- _Information_
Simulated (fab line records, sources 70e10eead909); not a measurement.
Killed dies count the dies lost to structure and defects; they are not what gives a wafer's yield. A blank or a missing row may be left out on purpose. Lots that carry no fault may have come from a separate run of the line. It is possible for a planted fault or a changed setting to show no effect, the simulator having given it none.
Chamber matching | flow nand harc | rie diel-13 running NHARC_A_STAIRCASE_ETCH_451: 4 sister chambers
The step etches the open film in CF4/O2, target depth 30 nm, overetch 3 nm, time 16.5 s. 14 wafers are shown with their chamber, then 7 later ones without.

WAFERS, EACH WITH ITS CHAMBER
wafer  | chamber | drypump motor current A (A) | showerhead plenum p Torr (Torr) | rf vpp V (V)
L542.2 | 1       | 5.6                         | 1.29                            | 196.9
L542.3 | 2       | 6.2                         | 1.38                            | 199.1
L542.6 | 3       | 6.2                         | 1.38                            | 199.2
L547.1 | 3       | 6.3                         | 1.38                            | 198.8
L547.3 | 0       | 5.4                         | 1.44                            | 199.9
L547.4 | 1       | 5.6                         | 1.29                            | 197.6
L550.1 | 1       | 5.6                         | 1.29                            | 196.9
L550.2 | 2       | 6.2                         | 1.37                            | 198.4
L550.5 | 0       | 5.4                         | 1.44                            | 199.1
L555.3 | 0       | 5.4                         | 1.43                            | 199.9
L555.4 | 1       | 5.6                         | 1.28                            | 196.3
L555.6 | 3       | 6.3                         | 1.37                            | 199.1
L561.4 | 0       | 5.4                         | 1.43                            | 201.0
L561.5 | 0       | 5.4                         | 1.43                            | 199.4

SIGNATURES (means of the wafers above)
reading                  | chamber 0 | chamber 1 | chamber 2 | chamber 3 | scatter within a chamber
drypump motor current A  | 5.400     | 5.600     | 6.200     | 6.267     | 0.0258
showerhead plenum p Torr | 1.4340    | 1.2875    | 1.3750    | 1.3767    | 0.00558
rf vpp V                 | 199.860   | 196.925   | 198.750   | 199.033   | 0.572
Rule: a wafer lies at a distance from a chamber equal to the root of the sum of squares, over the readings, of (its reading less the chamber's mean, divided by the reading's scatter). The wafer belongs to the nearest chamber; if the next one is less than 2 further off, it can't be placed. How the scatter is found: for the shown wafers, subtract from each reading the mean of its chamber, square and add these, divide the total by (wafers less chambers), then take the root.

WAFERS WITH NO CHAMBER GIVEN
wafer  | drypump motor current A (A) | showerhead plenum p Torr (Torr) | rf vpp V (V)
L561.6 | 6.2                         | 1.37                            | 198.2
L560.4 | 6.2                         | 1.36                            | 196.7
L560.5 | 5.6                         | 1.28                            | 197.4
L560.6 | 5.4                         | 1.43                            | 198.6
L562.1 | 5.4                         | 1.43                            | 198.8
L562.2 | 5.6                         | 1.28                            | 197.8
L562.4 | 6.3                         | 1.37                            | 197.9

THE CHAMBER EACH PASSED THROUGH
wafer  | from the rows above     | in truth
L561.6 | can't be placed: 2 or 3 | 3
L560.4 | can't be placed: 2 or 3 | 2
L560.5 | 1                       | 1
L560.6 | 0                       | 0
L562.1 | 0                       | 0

- _Exercise_
Please retype the data exactly as it stands, from its first line down to the line that contains "Chamber matching |", then stop.

- _Exercise response_
Simulated (fab line records, sources 70e10eead909); not a measurement.
Killed dies count the dies lost to structure and defects; they are not what gives a wafer's yield. A blank or a missing row may be left out on purpose. Lots that carry no fault may have come from a separate run of the line. It is possible for a planted fault or a changed setting to show no effect, the simulator having given it none.
Chamber matching | flow nand harc | rie diel-13 running NHARC_A_STAIRCASE_ETCH_451: 4 sister chambers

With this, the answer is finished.